• [Work order]: A verbatim reproduction of the lines below, from the line containing "simulated micrograph,2289 nm,8.94 nm" through the line containing "LLLLLLLLLLLHHHLLLLLLLLLLLLLHHHHH", both ends included, is the whole required output.

*** Material supplied Section Begins ***

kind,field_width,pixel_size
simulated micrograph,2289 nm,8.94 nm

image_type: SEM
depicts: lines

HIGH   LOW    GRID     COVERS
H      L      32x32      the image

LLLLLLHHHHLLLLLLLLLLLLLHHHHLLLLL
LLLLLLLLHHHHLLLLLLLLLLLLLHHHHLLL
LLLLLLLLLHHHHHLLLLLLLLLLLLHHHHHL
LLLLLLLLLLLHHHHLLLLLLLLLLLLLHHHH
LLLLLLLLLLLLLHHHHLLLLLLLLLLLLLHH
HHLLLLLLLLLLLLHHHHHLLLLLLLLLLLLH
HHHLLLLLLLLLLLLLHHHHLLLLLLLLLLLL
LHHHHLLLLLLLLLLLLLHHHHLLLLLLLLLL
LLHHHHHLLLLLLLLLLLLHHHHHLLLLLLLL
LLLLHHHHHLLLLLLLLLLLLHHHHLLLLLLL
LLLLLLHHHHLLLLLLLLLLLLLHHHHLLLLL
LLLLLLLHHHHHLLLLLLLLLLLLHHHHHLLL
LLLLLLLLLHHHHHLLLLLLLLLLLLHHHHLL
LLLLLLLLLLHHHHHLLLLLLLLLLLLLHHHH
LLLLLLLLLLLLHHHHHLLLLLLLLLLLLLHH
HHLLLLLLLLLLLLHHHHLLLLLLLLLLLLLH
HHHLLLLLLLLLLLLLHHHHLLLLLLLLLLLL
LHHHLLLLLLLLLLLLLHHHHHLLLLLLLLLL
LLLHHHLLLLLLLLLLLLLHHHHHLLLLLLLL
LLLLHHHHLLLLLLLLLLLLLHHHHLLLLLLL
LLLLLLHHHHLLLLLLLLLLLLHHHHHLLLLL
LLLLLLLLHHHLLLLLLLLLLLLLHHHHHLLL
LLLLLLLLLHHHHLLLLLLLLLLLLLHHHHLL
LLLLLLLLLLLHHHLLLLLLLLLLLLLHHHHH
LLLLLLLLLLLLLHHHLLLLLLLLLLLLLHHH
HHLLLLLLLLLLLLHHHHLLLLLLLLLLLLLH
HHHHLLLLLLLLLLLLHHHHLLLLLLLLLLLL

*** Material supplied Section Ends ***

• [Written response]:
simulated micrograph,2289 nm,8.94 nm

image_type: SEM
depicts: lines

HIGH   LOW    GRID     COVERS
H      L      32x32      the image

LLLLLLHHHHLLLLLLLLLLLLLHHHHLLLLL
LLLLLLLLHHHHLLLLLLLLLLLLLHHHHLLL
LLLLLLLLLHHHHHLLLLLLLLLLLLHHHHHL
LLLLLLLLLLLHHHHLLLLLLLLLLLLLHHHH
LLLLLLLLLLLLLHHHHLLLLLLLLLLLLLHH
HHLLLLLLLLLLLLHHHHHLLLLLLLLLLLLH
HHHLLLLLLLLLLLLLHHHHLLLLLLLLLLLL
LHHHHLLLLLLLLLLLLLHHHHLLLLLLLLLL
LLHHHHHLLLLLLLLLLLLHHHHHLLLLLLLL
LLLLHHHHHLLLLLLLLLLLLHHHHLLLLLLL
LLLLLLHHHHLLLLLLLLLLLLLHHHHLLLLL
LLLLLLLHHHHHLLLLLLLLLLLLHHHHHLLL
LLLLLLLLLHHHHHLLLLLLLLLLLLHHHHLL
LLLLLLLLLLHHHHHLLLLLLLLLLLLLHHHH
LLLLLLLLLLLLHHHHHLLLLLLLLLLLLLHH
HHLLLLLLLLLLLLHHHHLLLLLLLLLLLLLH
HHHLLLLLLLLLLLLLHHHHLLLLLLLLLLLL
LHHHLLLLLLLLLLLLLHHHHHLLLLLLLLLL
LLLHHHLLLLLLLLLLLLLHHHHHLLLLLLLL
LLLLHHHHLLLLLLLLLLLLLHHHHLLLLLLL
LLLLLLHHHHLLLLLLLLLLLLHHHHHLLLLL
LLLLLLLLHHHLLLLLLLLLLLLLHHHHHLLL
LLLLLLLLLHHHHLLLLLLLLLLLLLHHHHLL
LLLLLLLLLLLHHHLLLLLLLLLLLLLHHHHH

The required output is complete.